Action item: Reproduce only the top of the records, down to and including the line containing "(a) 0.089 microns".

═════ Available data

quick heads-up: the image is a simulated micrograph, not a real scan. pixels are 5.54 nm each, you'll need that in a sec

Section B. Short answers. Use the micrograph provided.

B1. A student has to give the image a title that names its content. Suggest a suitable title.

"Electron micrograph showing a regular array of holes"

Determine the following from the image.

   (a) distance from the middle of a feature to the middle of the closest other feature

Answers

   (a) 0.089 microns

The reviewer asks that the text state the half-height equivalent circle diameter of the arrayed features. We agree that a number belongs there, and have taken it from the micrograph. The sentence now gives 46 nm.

══════════

Written answer:
quick heads-up: the image is a simulated micrograph, not a real scan. pixels are 5.54 nm each, you'll need that in a sec

Section B. Short answers. Use the micrograph provided.

B1. A student has to give the image a title that names its content. Suggest a suitable title.

"Electron micrograph showing a regular array of holes"

Determine the following from the image.

   (a) distance from the middle of a feature to the middle of the closest other feature

Answers

   (a) 0.089 microns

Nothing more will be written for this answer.